▸ **Activity**
Please write out word for word the opening lines of the material, including the line with "Killed dies are" as the last.

§ §

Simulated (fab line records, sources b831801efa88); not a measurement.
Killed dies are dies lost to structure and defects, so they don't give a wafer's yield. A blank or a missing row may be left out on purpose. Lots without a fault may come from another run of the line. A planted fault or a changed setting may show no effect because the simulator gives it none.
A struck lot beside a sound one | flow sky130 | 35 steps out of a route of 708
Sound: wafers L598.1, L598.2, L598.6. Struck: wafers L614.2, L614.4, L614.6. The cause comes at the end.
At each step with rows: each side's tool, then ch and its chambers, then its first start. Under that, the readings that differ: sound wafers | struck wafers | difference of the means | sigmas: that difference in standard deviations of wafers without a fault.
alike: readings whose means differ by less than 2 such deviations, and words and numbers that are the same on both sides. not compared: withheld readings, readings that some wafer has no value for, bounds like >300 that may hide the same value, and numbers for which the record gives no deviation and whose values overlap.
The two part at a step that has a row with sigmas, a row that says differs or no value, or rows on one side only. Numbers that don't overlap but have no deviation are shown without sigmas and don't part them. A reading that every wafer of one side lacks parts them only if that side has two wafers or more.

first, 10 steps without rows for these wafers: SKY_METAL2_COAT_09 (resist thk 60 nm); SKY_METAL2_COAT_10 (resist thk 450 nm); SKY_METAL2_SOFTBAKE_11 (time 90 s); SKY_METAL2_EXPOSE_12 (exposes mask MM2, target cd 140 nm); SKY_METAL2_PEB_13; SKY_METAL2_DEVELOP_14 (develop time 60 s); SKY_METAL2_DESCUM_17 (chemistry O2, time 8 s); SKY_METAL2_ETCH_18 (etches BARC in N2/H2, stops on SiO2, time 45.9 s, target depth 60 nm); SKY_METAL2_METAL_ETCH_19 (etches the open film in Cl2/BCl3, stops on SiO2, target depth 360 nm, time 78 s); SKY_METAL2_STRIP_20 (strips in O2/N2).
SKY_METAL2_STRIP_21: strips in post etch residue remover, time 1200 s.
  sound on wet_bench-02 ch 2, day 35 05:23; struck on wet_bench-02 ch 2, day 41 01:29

§ §

▸ **Answer space**
Simulated (fab line records, sources b831801efa88); not a measurement.
Killed dies are dies lost to structure and defects, so they don't give a wafer's yield. A blank or a missing row may be left out on purpose. Lots without a fault may come from another run of the line. A planted fault or a changed setting may show no effect because the simulator gives it none.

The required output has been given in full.